# Data under study:
● ● ● ● ●
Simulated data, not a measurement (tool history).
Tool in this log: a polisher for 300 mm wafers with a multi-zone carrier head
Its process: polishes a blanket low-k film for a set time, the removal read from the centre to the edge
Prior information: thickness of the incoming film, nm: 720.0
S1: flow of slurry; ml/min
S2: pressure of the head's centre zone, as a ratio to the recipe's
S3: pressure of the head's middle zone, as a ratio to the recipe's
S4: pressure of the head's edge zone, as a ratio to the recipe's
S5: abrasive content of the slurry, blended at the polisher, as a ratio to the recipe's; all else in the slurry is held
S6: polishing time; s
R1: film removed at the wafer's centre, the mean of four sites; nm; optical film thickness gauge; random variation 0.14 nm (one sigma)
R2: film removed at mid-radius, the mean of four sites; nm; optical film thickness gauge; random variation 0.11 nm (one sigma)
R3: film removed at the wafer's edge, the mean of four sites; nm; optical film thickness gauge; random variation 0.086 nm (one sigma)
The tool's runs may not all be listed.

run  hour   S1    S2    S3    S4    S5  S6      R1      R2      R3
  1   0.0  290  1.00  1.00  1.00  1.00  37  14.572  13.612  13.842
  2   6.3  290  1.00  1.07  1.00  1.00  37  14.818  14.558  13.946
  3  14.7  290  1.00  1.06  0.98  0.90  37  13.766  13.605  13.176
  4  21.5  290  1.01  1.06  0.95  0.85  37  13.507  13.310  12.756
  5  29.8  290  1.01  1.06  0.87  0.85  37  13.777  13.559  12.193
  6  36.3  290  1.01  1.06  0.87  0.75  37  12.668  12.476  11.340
● ● ● ● ●

# Required action:
Go back to the start of the listing above. Reproduce each line exactly, ending with the line that contains "Its process: polishes".

# Written response:
Simulated data, not a measurement (tool history).
Tool in this log: a polisher for 300 mm wafers with a multi-zone carrier head
Its process: polishes a blanket low-k film for a set time, the removal read from the centre to the edge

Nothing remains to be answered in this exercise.